-- Opening Marker --
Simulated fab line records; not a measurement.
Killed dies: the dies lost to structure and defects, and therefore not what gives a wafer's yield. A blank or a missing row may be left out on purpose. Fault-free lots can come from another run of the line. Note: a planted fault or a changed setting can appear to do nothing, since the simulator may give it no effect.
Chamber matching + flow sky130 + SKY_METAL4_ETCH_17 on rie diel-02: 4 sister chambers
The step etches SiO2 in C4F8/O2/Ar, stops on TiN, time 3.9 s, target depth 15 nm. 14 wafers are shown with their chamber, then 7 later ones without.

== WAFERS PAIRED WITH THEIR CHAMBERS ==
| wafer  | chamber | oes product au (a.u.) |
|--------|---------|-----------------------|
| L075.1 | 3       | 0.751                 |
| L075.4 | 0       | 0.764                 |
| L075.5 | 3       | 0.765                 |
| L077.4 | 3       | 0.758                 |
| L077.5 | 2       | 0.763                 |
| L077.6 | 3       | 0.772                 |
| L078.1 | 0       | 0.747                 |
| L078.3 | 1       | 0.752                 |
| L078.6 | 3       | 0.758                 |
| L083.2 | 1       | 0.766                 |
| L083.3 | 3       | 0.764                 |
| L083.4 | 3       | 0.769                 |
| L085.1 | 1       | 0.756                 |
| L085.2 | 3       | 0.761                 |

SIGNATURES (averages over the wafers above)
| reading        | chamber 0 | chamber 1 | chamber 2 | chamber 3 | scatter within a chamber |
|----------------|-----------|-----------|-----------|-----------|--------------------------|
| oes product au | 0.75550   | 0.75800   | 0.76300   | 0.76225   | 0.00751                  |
-- Closing Marker --

-- WORK TASK --
Give again, word for word, the records from their first line to the one with "Chamber matching +", and leave out all else.

-- TASK SOLUTION --
Simulated fab line records; not a measurement.
Killed dies: the dies lost to structure and defects, and therefore not what gives a wafer's yield. A blank or a missing row may be left out on purpose. Fault-free lots can come from another run of the line. Note: a planted fault or a changed setting can appear to do nothing, since the simulator may give it no effect.
Chamber matching + flow sky130 + SKY_METAL4_ETCH_17 on rie diel-02: 4 sister chambers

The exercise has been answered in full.